▶ [ACTIVITY]
Give the data again exactly, from its opening line through the line in which "R1: mean etch" appears.

▶ [DATASET]
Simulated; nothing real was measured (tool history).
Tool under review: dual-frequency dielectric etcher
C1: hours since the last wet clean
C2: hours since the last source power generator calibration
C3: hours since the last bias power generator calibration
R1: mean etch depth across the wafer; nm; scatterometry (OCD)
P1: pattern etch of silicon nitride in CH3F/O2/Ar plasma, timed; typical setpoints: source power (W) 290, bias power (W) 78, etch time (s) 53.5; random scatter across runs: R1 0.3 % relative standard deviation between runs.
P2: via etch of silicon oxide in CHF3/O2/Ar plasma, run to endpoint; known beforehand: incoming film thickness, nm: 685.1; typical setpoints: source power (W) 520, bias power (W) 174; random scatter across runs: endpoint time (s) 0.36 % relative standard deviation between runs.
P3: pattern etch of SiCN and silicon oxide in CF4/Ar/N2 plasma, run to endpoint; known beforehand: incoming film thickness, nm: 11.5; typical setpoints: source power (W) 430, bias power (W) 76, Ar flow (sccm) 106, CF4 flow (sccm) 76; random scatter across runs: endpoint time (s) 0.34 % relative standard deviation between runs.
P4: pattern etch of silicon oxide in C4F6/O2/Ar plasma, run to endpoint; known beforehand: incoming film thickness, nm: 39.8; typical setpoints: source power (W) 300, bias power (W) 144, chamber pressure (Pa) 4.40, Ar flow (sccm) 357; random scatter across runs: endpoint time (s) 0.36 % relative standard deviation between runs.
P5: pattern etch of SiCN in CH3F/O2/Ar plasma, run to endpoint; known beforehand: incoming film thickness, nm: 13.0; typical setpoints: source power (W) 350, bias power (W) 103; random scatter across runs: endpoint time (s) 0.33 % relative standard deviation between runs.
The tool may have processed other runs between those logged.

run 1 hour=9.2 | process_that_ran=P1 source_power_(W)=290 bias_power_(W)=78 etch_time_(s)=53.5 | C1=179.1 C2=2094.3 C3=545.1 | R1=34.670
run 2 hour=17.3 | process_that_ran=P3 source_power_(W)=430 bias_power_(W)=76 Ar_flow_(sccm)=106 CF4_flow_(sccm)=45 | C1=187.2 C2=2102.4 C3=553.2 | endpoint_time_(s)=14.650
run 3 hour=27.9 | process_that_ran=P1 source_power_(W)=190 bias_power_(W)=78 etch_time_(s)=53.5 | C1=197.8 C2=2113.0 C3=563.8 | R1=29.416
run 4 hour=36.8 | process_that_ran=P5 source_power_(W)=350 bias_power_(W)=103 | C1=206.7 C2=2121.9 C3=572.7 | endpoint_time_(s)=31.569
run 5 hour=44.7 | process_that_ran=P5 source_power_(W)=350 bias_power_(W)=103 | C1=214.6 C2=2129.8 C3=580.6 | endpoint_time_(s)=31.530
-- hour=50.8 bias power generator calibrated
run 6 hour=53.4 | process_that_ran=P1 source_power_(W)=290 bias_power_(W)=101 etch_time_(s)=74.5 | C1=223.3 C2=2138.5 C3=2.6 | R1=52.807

▶ [TASK RESPONSE]
Simulated; nothing real was measured (tool history).
Tool under review: dual-frequency dielectric etcher
C1: hours since the last wet clean
C2: hours since the last source power generator calibration
C3: hours since the last bias power generator calibration
R1: mean etch depth across the wafer; nm; scatterometry (OCD)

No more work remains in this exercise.